▸ **Work order**
The expected result is every entry, retyped character for character.

============
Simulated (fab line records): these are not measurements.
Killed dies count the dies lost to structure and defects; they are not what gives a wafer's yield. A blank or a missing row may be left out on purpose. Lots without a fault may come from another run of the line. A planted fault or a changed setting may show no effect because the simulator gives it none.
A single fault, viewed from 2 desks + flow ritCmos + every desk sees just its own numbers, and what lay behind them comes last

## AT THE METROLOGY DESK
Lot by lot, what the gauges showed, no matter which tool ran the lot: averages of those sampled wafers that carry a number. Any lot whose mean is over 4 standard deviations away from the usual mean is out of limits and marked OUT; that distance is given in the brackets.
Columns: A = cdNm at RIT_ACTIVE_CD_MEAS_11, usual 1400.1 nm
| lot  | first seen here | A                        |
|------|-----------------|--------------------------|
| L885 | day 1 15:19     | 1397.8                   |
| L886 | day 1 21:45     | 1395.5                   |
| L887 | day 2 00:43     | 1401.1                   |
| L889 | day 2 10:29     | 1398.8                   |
============

▸ **Exercise solution**
Simulated (fab line records): these are not measurements.
Killed dies count the dies lost to structure and defects; they are not what gives a wafer's yield. A blank or a missing row may be left out on purpose. Lots without a fault may come from another run of the line. A planted fault or a changed setting may show no effect because the simulator gives it none.
A single fault, viewed from 2 desks + flow ritCmos + every desk sees just its own numbers, and what lay behind them comes last

## AT THE METROLOGY DESK
Lot by lot, what the gauges showed, no matter which tool ran the lot: averages of those sampled wafers that carry a number. Any lot whose mean is over 4 standard deviations away from the usual mean is out of limits and marked OUT; that distance is given in the brackets.
Columns: A = cdNm at RIT_ACTIVE_CD_MEAS_11, usual 1400.1 nm
| lot  | first seen here | A                        |
|------|-----------------|--------------------------|
| L885 | day 1 15:19     | 1397.8                   |
| L886 | day 1 21:45     | 1395.5                   |
| L887 | day 2 00:43     | 1401.1                   |
| L889 | day 2 10:29     | 1398.8                   |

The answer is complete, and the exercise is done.